Brief | Copy the listing out in full. Keep every word as it is.

Dataset entries |
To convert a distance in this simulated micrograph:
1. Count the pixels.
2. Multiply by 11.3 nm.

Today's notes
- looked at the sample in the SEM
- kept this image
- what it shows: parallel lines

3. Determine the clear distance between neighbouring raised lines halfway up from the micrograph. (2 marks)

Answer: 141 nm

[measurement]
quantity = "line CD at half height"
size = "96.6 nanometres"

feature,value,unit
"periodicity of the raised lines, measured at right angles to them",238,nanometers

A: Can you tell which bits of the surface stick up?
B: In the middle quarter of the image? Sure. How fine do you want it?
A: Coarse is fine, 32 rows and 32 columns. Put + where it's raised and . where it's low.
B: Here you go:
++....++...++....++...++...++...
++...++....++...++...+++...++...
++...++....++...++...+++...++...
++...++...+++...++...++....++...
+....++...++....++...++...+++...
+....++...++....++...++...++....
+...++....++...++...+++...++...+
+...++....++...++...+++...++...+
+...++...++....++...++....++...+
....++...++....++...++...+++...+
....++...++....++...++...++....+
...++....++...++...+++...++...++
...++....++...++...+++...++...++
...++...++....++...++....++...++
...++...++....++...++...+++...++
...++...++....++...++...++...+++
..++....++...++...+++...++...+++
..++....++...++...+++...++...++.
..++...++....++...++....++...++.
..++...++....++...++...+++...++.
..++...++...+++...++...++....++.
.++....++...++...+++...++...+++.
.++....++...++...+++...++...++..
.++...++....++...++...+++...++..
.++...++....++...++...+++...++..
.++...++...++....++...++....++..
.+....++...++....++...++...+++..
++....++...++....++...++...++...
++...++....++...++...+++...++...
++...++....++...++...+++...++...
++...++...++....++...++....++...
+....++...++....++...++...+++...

Solution |
To convert a distance in this simulated micrograph:
1. Count the pixels.
2. Multiply by 11.3 nm.

Today's notes
- looked at the sample in the SEM
- kept this image
- what it shows: parallel lines

3. Determine the clear distance between neighbouring raised lines halfway up from the micrograph. (2 marks)

Answer: 141 nm

[measurement]
quantity = "line CD at half height"
size = "96.6 nanometres"

feature,value,unit
"periodicity of the raised lines, measured at right angles to them",238,nanometers

A: Can you tell which bits of the surface stick up?
B: In the middle quarter of the image? Sure. How fine do you want it?
A: Coarse is fine, 32 rows and 32 columns. Put + where it's raised and . where it's low.
B: Here you go:
++....++...++....++...++...++...
++...++....++...++...+++...++...
++...++....++...++...+++...++...
++...++...+++...++...++....++...
+....++...++....++...++...+++...
+....++...++....++...++...++....
+...++....++...++...+++...++...+
+...++....++...++...+++...++...+
+...++...++....++...++....++...+
....++...++....++...++...+++...+
....++...++....++...++...++....+
...++....++...++...+++...++...++
...++....++...++...+++...++...++
...++...++....++...++....++...++
...++...++....++...++...+++...++
...++...++....++...++...++...+++
..++....++...++...+++...++...+++
..++....++...++...+++...++...++.
..++...++....++...++....++...++.
..++...++....++...++...+++...++.
..++...++...+++...++...++....++.
.++....++...++...+++...++...+++.
.++....++...++...+++...++...++..
.++...++....++...++...+++...++..
.++...++....++...++...+++...++..
.++...++...++....++...++....++..
.+....++...++....++...++...+++..
++....++...++....++...++...++...
++...++....++...++...+++...++...
++...++....++...++...+++...++...
++...++...++....++...++....++...
+....++...++....++...++...+++...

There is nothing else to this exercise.